When you print the records, keep every line identical to the original.

☆ ☆ ☆
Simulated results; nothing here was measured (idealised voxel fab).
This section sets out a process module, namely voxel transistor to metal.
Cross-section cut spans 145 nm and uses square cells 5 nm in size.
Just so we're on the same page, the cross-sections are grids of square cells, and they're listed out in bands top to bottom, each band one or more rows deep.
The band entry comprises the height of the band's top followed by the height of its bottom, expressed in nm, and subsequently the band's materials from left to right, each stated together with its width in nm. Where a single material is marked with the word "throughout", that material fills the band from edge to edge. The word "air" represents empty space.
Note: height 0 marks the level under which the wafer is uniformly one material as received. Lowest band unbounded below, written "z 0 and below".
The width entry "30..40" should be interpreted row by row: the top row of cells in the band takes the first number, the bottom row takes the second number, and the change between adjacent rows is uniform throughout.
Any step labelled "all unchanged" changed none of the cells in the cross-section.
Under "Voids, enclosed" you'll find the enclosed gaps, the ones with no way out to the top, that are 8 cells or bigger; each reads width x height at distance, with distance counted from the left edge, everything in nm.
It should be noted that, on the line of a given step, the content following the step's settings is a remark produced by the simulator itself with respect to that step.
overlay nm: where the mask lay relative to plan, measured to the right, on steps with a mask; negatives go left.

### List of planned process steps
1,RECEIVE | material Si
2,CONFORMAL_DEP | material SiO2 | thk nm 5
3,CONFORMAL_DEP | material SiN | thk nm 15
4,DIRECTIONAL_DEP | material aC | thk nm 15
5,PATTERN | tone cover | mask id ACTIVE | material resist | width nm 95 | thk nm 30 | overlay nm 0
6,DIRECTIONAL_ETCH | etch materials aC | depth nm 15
☆ ☆ ☆

Solution =>
Simulated results; nothing here was measured (idealised voxel fab).
This section sets out a process module, namely voxel transistor to metal.
Cross-section cut spans 145 nm and uses square cells 5 nm in size.
Just so we're on the same page, the cross-sections are grids of square cells, and they're listed out in bands top to bottom, each band one or more rows deep.
The band entry comprises the height of the band's top followed by the height of its bottom, expressed in nm, and subsequently the band's materials from left to right, each stated together with its width in nm. Where a single material is marked with the word "throughout", that material fills the band from edge to edge. The word "air" represents empty space.
Note: height 0 marks the level under which the wafer is uniformly one material as received. Lowest band unbounded below, written "z 0 and below".
The width entry "30..40" should be interpreted row by row: the top row of cells in the band takes the first number, the bottom row takes the second number, and the change between adjacent rows is uniform throughout.
Any step labelled "all unchanged" changed none of the cells in the cross-section.
Under "Voids, enclosed" you'll find the enclosed gaps, the ones with no way out to the top, that are 8 cells or bigger; each reads width x height at distance, with distance counted from the left edge, everything in nm.
It should be noted that, on the line of a given step, the content following the step's settings is a remark produced by the simulator itself with respect to that step.
overlay nm: where the mask lay relative to plan, measured to the right, on steps with a mask; negatives go left.

### List of planned process steps
1,RECEIVE | material Si
2,CONFORMAL_DEP | material SiO2 | thk nm 5
3,CONFORMAL_DEP | material SiN | thk nm 15
4,DIRECTIONAL_DEP | material aC | thk nm 15
5,PATTERN | tone cover | mask id ACTIVE | material resist | width nm 95 | thk nm 30 | overlay nm 0
6,DIRECTIONAL_ETCH | etch materials aC | depth nm 15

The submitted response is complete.